• _Action item_: Output, word for word, every line from the start of the listing down to and including the line that contains "depicts: lines"; include nothing else.

• _Entries provided_:
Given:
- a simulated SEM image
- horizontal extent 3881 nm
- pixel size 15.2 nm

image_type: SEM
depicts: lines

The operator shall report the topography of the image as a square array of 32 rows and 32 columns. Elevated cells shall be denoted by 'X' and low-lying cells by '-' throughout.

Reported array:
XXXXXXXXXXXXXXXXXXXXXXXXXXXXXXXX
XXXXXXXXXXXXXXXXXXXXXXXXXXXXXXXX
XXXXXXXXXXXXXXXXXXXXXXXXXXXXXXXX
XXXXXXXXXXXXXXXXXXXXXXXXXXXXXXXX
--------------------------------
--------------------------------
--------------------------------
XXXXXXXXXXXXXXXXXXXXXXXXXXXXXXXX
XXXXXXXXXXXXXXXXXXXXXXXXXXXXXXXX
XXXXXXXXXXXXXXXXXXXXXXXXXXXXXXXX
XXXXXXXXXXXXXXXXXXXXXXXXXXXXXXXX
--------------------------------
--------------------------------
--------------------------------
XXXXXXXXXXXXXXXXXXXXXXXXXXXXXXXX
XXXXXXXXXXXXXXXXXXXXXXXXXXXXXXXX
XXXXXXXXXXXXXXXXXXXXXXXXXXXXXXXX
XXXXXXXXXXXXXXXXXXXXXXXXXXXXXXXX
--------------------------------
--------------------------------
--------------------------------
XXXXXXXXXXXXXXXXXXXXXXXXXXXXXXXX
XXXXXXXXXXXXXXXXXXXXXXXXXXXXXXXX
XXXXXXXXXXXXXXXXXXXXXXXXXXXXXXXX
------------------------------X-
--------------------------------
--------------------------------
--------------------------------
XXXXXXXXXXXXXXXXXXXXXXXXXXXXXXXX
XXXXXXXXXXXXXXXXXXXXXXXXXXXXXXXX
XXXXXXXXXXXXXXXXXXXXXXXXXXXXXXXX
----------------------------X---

• _Task answer_:
Given:
- a simulated SEM image
- horizontal extent 3881 nm
- pixel size 15.2 nm

image_type: SEM
depicts: lines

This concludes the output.